#### WORK TASK:
From the first line onward, reproduce the records exactly; the final line to include is the one holding "Dual-frequency dielectric etcher".

=== RECORDED INFORMATION ===

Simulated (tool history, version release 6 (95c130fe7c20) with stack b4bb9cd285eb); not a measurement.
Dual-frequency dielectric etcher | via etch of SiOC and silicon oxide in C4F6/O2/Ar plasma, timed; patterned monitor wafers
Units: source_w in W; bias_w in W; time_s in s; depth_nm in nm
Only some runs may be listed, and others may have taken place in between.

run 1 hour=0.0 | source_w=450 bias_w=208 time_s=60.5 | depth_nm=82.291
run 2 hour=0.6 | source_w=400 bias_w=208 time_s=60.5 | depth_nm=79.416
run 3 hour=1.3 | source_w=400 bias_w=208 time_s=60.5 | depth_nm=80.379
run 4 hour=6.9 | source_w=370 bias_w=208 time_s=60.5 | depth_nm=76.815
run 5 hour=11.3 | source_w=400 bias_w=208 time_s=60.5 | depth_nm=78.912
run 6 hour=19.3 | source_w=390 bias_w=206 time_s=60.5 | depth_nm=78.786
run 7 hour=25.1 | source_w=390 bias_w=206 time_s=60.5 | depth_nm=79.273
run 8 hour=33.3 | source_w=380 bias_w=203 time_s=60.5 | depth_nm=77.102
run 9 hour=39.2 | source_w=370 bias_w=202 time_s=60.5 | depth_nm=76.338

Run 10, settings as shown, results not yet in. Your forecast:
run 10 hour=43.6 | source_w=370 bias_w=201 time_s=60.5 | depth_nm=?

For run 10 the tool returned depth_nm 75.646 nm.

===

#### EXERCISE ANSWER:
Simulated (tool history, version release 6 (95c130fe7c20) with stack b4bb9cd285eb); not a measurement.
Dual-frequency dielectric etcher | via etch of SiOC and silicon oxide in C4F6/O2/Ar plasma, timed; patterned monitor wafers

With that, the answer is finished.